⟨

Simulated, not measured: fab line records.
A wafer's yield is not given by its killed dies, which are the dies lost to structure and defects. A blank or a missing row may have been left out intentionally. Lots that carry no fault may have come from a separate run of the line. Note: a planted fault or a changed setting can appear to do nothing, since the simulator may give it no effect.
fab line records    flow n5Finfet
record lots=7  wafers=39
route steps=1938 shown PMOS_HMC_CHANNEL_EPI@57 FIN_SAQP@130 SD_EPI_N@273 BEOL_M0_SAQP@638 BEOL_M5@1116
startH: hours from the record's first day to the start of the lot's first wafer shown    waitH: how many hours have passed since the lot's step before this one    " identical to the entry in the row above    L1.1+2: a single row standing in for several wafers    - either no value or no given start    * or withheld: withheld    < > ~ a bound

⟩

Quote in full each line from the top of the records above through the line with "A wafer's yield"; stop after that line.

Simulated, not measured: fab line records.
A wafer's yield is not given by its killed dies, which are the dies lost to structure and defects. A blank or a missing row may have been left out intentionally. Lots that carry no fault may have come from a separate run of the line. Note: a planted fault or a changed setting can appear to do nothing, since the simulator may give it no effect.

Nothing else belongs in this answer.